**Assignment:** Output the data word for word. Begin at its first line and end at the line with "Process module under".

**Data extracts:**
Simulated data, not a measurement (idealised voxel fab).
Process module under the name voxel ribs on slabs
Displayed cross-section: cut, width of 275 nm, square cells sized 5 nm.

**Problem solution:**
Simulated data, not a measurement (idealised voxel fab).
Process module under the name voxel ribs on slabs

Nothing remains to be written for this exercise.